__Work instruction__. The response should contain every record, reproduced exactly.

__Extracted material__.
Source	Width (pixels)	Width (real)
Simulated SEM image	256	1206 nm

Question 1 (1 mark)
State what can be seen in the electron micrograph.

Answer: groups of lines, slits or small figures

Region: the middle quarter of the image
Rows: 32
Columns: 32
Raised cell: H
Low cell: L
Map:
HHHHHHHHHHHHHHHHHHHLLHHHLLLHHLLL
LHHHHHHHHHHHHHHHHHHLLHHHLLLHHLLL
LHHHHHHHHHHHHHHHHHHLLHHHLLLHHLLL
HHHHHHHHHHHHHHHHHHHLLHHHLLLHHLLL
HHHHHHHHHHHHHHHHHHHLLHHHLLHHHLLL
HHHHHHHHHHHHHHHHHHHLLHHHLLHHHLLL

__Response area__.
Source	Width (pixels)	Width (real)
Simulated SEM image	256	1206 nm

Question 1 (1 mark)
State what can be seen in the electron micrograph.

Answer: groups of lines, slits or small figures

Region: the middle quarter of the image
Rows: 32
Columns: 32
Raised cell: H
Low cell: L
Map:
HHHHHHHHHHHHHHHHHHHLLHHHLLLHHLLL
LHHHHHHHHHHHHHHHHHHLLHHHLLLHHLLL
LHHHHHHHHHHHHHHHHHHLLHHHLLLHHLLL
HHHHHHHHHHHHHHHHHHHLLHHHLLLHHLLL
HHHHHHHHHHHHHHHHHHHLLHHHLLHHHLLL
HHHHHHHHHHHHHHHHHHHLLHHHLLHHHLLL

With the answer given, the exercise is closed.